WORK ORDER
The listing needs restating word for word.

INFORMATION
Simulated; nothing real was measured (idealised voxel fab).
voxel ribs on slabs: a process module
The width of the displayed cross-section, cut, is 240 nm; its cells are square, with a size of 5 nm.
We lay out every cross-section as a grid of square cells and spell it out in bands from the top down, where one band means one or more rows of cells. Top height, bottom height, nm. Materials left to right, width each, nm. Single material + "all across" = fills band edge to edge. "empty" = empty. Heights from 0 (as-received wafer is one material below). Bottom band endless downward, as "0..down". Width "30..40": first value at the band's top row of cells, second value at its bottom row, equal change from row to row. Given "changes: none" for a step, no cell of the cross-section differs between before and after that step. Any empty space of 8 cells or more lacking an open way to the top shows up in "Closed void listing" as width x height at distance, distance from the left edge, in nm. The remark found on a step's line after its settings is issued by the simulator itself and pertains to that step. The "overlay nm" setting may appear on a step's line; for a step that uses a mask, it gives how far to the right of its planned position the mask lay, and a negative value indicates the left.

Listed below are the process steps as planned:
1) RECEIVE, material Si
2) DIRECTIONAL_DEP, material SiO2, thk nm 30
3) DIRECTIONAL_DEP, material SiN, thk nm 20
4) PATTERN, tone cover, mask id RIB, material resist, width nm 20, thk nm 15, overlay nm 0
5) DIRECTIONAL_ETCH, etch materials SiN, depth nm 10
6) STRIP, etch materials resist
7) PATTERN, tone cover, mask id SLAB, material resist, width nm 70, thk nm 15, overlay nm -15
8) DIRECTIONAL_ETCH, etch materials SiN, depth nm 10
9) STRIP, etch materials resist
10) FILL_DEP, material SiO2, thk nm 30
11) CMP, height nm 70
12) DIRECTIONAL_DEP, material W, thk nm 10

TASK ANSWER
Simulated; nothing real was measured (idealised voxel fab).
voxel ribs on slabs: a process module
The width of the displayed cross-section, cut, is 240 nm; its cells are square, with a size of 5 nm.
We lay out every cross-section as a grid of square cells and spell it out in bands from the top down, where one band means one or more rows of cells. Top height, bottom height, nm. Materials left to right, width each, nm. Single material + "all across" = fills band edge to edge. "empty" = empty. Heights from 0 (as-received wafer is one material below). Bottom band endless downward, as "0..down". Width "30..40": first value at the band's top row of cells, second value at its bottom row, equal change from row to row. Given "changes: none" for a step, no cell of the cross-section differs between before and after that step. Any empty space of 8 cells or more lacking an open way to the top shows up in "Closed void listing" as width x height at distance, distance from the left edge, in nm. The remark found on a step's line after its settings is issued by the simulator itself and pertains to that step. The "overlay nm" setting may appear on a step's line; for a step that uses a mask, it gives how far to the right of its planned position the mask lay, and a negative value indicates the left.

Listed below are the process steps as planned:
1) RECEIVE, material Si
2) DIRECTIONAL_DEP, material SiO2, thk nm 30
3) DIRECTIONAL_DEP, material SiN, thk nm 20
4) PATTERN, tone cover, mask id RIB, material resist, width nm 20, thk nm 15, overlay nm 0
5) DIRECTIONAL_ETCH, etch materials SiN, depth nm 10
6) STRIP, etch materials resist
7) PATTERN, tone cover, mask id SLAB, material resist, width nm 70, thk nm 15, overlay nm -15
8) DIRECTIONAL_ETCH, etch materials SiN, depth nm 10
9) STRIP, etch materials resist
10) FILL_DEP, material SiO2, thk nm 30
11) CMP, height nm 70
12) DIRECTIONAL_DEP, material W, thk nm 10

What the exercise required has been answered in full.